Requirement:
Look below for the line that has "Purpose: identify the". Set down the lines from there through the line that has "What is the", exactly as written.

━━━ Data under study ━━━

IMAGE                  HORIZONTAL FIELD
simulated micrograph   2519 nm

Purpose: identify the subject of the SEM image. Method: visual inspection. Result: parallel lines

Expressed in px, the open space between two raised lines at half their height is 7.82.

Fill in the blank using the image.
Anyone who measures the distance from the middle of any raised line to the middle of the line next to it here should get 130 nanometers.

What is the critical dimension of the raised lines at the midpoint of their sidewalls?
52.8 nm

━━━

Response:
Purpose: identify the subject of the SEM image. Method: visual inspection. Result: parallel lines

Expressed in px, the open space between two raised lines at half their height is 7.82.

Fill in the blank using the image.
Anyone who measures the distance from the middle of any raised line to the middle of the line next to it here should get 130 nanometers.

What is the critical dimension of the raised lines at the midpoint of their sidewalls?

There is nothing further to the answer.